**Work order**: Reproduce exactly the opening lines of the listing, stopping after the line that contains "Sound: wafers L126.1, L126.5, L126.6." and including it.

**Records provided**:
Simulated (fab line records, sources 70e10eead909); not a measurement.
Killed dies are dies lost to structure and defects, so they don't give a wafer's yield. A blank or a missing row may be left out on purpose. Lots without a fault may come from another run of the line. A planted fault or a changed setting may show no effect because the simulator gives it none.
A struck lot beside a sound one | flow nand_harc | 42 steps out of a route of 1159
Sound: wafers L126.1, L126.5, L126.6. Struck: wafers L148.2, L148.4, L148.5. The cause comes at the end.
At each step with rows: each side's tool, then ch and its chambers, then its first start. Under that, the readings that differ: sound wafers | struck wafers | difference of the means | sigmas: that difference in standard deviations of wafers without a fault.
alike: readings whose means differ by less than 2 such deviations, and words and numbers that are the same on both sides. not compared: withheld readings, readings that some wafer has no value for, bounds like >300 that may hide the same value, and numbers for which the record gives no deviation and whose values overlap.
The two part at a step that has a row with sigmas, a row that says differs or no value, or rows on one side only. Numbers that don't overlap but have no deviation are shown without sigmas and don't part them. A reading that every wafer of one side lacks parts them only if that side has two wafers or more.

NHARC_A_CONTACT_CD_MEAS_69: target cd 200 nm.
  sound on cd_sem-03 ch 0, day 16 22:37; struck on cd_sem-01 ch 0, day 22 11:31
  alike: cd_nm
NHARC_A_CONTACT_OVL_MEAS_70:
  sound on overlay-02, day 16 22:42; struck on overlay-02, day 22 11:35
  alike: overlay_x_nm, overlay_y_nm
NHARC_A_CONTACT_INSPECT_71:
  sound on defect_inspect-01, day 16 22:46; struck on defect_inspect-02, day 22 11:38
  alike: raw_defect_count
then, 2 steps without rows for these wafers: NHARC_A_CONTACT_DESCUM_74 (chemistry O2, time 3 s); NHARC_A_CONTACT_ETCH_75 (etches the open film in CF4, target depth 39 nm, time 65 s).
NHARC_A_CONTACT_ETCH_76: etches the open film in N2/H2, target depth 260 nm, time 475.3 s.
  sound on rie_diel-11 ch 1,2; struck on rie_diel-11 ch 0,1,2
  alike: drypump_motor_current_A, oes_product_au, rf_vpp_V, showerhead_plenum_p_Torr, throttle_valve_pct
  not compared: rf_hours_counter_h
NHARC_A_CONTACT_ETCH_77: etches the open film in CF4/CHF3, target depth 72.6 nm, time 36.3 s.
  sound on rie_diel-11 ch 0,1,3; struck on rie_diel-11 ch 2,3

**Exercise result**:
Simulated (fab line records, sources 70e10eead909); not a measurement.
Killed dies are dies lost to structure and defects, so they don't give a wafer's yield. A blank or a missing row may be left out on purpose. Lots without a fault may come from another run of the line. A planted fault or a changed setting may show no effect because the simulator gives it none.
A struck lot beside a sound one | flow nand_harc | 42 steps out of a route of 1159
Sound: wafers L126.1, L126.5, L126.6. Struck: wafers L148.2, L148.4, L148.5. The cause comes at the end.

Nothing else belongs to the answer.